**Assigned task:**
What you hand back must match the listing exactly.

**Data to examine:**
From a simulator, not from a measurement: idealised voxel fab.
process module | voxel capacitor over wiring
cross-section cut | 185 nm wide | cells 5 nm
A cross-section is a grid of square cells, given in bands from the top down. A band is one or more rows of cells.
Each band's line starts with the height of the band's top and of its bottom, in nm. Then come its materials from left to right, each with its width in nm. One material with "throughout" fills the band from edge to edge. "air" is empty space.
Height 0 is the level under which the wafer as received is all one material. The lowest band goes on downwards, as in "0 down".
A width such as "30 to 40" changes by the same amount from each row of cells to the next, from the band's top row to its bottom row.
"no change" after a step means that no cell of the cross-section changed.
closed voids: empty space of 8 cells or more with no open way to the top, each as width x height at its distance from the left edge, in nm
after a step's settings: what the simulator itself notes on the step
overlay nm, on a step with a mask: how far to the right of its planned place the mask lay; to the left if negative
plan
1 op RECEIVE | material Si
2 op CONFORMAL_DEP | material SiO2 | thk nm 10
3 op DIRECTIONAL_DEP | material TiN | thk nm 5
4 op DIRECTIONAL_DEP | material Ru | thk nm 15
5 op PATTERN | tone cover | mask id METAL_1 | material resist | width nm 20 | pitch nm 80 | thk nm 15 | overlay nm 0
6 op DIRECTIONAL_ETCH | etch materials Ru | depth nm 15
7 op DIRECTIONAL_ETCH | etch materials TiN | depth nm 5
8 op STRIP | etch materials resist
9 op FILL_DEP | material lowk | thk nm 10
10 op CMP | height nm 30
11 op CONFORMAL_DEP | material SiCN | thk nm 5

**Task solution:**
From a simulator, not from a measurement: idealised voxel fab.
process module | voxel capacitor over wiring
cross-section cut | 185 nm wide | cells 5 nm
A cross-section is a grid of square cells, given in bands from the top down. A band is one or more rows of cells.
Each band's line starts with the height of the band's top and of its bottom, in nm. Then come its materials from left to right, each with its width in nm. One material with "throughout" fills the band from edge to edge. "air" is empty space.
Height 0 is the level under which the wafer as received is all one material. The lowest band goes on downwards, as in "0 down".
A width such as "30 to 40" changes by the same amount from each row of cells to the next, from the band's top row to its bottom row.
"no change" after a step means that no cell of the cross-section changed.
closed voids: empty space of 8 cells or more with no open way to the top, each as width x height at its distance from the left edge, in nm
after a step's settings: what the simulator itself notes on the step
overlay nm, on a step with a mask: how far to the right of its planned place the mask lay; to the left if negative
plan
1 op RECEIVE | material Si
2 op CONFORMAL_DEP | material SiO2 | thk nm 10
3 op DIRECTIONAL_DEP | material TiN | thk nm 5
4 op DIRECTIONAL_DEP | material Ru | thk nm 15
5 op PATTERN | tone cover | mask id METAL_1 | material resist | width nm 20 | pitch nm 80 | thk nm 15 | overlay nm 0
6 op DIRECTIONAL_ETCH | etch materials Ru | depth nm 15
7 op DIRECTIONAL_ETCH | etch materials TiN | depth nm 5
8 op STRIP | etch materials resist
9 op FILL_DEP | material lowk | thk nm 10
10 op CMP | height nm 30
11 op CONFORMAL_DEP | material SiCN | thk nm 5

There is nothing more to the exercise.